:: WORK ORDER ::
Set down exactly the first line of the entries and every line after it, through the line with "Log of a fleet".

________________________________________
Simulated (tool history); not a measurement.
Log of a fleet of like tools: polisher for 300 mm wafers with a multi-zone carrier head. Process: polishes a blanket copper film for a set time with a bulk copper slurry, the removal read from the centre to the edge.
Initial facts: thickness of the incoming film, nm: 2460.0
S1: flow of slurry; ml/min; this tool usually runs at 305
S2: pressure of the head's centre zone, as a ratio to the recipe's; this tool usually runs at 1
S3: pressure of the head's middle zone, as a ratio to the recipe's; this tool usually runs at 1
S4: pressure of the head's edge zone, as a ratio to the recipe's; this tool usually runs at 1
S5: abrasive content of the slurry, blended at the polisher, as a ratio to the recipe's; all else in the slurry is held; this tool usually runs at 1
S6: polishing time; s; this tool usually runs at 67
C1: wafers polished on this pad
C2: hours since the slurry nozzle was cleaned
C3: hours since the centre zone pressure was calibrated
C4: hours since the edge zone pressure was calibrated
________________________________________

:: EXPECTED ANSWER ::
Simulated (tool history); not a measurement.
Log of a fleet of like tools: polisher for 300 mm wafers with a multi-zone carrier head. Process: polishes a blanket copper film for a set time with a bulk copper slurry, the removal read from the centre to the edge.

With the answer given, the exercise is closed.